Output a verbatim copy of the data, cut off after the line that contains "Think of the".

• **DATA PROVIDED**:

%%

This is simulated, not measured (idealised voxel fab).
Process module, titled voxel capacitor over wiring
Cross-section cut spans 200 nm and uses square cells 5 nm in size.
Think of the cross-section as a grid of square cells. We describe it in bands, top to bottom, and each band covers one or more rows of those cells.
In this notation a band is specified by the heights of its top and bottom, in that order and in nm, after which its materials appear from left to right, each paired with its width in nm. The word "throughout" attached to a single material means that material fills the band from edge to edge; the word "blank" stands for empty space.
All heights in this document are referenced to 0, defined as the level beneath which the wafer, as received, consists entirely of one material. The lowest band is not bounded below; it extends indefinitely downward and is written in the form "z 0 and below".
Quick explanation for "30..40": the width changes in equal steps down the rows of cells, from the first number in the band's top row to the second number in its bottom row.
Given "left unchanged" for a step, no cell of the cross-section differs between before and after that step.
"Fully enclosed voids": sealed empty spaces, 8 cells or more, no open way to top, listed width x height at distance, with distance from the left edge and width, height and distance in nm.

%%

• **RESPONSE**:
This is simulated, not measured (idealised voxel fab).
Process module, titled voxel capacitor over wiring
Cross-section cut spans 200 nm and uses square cells 5 nm in size.
Think of the cross-section as a grid of square cells. We describe it in bands, top to bottom, and each band covers one or more rows of those cells.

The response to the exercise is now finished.